# Action item:
Once the line with "run,hour,heater temperature setpoint" is found in the data, output it and each following line exactly, up to and including the line with "15,775.7,367,113,5.66,6.287", and nothing before or after.

Given records below:
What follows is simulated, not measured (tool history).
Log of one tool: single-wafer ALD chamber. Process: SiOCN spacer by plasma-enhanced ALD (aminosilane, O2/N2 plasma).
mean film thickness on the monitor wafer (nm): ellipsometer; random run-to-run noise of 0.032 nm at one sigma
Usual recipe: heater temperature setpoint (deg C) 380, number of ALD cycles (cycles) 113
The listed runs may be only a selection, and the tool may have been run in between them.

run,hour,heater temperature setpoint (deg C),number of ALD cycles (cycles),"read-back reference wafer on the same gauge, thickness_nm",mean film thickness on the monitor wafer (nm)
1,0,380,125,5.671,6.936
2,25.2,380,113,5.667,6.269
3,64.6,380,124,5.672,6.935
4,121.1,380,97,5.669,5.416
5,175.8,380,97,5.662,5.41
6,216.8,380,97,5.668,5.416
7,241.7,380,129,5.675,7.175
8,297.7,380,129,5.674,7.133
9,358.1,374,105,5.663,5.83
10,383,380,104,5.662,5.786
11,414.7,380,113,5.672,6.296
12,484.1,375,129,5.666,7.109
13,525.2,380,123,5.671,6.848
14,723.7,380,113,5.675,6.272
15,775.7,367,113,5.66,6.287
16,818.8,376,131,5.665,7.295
End of Given records.

# Answer space:
run,hour,heater temperature setpoint (deg C),number of ALD cycles (cycles),"read-back reference wafer on the same gauge, thickness_nm",mean film thickness on the monitor wafer (nm)
1,0,380,125,5.671,6.936
2,25.2,380,113,5.667,6.269
3,64.6,380,124,5.672,6.935
4,121.1,380,97,5.669,5.416
5,175.8,380,97,5.662,5.41
6,216.8,380,97,5.668,5.416
7,241.7,380,129,5.675,7.175
8,297.7,380,129,5.674,7.133
9,358.1,374,105,5.663,5.83
10,383,380,104,5.662,5.786
11,414.7,380,113,5.672,6.296
12,484.1,375,129,5.666,7.109
13,525.2,380,123,5.671,6.848
14,723.7,380,113,5.675,6.272
15,775.7,367,113,5.66,6.287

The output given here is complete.